- Information shown -
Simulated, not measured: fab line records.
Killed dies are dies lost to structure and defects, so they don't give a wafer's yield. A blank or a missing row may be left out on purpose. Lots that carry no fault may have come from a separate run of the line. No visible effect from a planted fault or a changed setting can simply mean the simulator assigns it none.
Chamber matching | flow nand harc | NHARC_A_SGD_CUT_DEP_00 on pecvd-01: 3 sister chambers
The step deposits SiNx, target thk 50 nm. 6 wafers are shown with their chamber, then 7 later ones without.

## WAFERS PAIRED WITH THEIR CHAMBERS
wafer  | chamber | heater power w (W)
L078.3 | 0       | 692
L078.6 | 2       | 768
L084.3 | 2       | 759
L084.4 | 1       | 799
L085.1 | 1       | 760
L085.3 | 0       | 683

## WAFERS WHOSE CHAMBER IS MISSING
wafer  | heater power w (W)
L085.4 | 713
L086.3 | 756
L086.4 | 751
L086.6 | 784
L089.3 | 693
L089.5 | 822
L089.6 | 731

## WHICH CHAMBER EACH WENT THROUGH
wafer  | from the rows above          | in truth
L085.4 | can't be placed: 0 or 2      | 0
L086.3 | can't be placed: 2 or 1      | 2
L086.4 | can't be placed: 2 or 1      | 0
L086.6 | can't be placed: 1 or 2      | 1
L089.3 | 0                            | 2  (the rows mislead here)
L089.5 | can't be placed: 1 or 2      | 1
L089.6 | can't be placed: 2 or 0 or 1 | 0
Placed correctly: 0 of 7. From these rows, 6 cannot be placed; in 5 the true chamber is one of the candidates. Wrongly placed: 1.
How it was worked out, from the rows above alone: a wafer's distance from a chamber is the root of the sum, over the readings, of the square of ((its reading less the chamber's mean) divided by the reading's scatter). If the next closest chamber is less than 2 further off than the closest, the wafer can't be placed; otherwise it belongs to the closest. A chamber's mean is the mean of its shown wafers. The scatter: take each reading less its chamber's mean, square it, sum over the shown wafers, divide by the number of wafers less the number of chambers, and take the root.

- Exercise -
Could you restate word for word the lines above, from the one that contains "chamber | heater power w (W)" through the one that contains "Placed correctly: 0", and no others?

- Exercise solution -
wafer  | chamber | heater power w (W)
L078.3 | 0       | 692
L078.6 | 2       | 768
L084.3 | 2       | 759
L084.4 | 1       | 799
L085.1 | 1       | 760
L085.3 | 0       | 683

## WAFERS WHOSE CHAMBER IS MISSING
wafer  | heater power w (W)
L085.4 | 713
L086.3 | 756
L086.4 | 751
L086.6 | 784
L089.3 | 693
L089.5 | 822
L089.6 | 731

## WHICH CHAMBER EACH WENT THROUGH
wafer  | from the rows above          | in truth
L085.4 | can't be placed: 0 or 2      | 0
L086.3 | can't be placed: 2 or 1      | 2
L086.4 | can't be placed: 2 or 1      | 0
L086.6 | can't be placed: 1 or 2      | 1
L089.3 | 0                            | 2  (the rows mislead here)
L089.5 | can't be placed: 1 or 2      | 1
L089.6 | can't be placed: 2 or 0 or 1 | 0
Placed correctly: 0 of 7. From these rows, 6 cannot be placed; in 5 the true chamber is one of the candidates. Wrongly placed: 1.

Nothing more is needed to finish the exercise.